- **Stored data**:
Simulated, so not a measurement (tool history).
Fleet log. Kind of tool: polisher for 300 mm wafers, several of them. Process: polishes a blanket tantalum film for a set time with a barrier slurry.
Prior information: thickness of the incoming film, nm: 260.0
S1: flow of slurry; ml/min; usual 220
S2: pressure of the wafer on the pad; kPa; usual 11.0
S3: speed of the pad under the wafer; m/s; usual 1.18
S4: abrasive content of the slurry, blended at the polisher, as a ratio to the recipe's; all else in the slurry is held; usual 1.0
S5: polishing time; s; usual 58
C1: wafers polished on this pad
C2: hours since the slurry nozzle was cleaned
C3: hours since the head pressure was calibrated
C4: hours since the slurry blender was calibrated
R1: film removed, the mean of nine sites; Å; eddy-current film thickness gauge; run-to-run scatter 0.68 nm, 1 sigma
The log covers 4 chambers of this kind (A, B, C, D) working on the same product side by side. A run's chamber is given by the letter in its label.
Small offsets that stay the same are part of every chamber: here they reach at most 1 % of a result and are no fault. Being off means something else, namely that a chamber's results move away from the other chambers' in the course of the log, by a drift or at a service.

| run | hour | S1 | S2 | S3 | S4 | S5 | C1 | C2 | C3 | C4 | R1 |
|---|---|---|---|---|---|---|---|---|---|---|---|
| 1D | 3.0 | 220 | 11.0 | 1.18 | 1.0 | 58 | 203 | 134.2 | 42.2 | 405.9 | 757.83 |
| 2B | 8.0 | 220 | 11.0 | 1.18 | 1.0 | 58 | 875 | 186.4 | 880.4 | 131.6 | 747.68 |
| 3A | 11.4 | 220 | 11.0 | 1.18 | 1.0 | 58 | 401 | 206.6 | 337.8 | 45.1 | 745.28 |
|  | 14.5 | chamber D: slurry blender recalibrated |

- **Brief**:
Working from the data above, extract solely the lines from the one containing "S3: speed of" through the one containing "45.1 | 745.28 |", exactly as they appear, both included.

- **Written answer**:
S3: speed of the pad under the wafer; m/s; usual 1.18
S4: abrasive content of the slurry, blended at the polisher, as a ratio to the recipe's; all else in the slurry is held; usual 1.0
S5: polishing time; s; usual 58
C1: wafers polished on this pad
C2: hours since the slurry nozzle was cleaned
C3: hours since the head pressure was calibrated
C4: hours since the slurry blender was calibrated
R1: film removed, the mean of nine sites; Å; eddy-current film thickness gauge; run-to-run scatter 0.68 nm, 1 sigma
The log covers 4 chambers of this kind (A, B, C, D) working on the same product side by side. A run's chamber is given by the letter in its label.
Small offsets that stay the same are part of every chamber: here they reach at most 1 % of a result and are no fault. Being off means something else, namely that a chamber's results move away from the other chambers' in the course of the log, by a drift or at a service.

| run | hour | S1 | S2 | S3 | S4 | S5 | C1 | C2 | C3 | C4 | R1 |
|---|---|---|---|---|---|---|---|---|---|---|---|
| 1D | 3.0 | 220 | 11.0 | 1.18 | 1.0 | 58 | 203 | 134.2 | 42.2 | 405.9 | 757.83 |
| 2B | 8.0 | 220 | 11.0 | 1.18 | 1.0 | 58 | 875 | 186.4 | 880.4 | 131.6 | 747.68 |
| 3A | 11.4 | 220 | 11.0 | 1.18 | 1.0 | 58 | 401 | 206.6 | 337.8 | 45.1 | 745.28 |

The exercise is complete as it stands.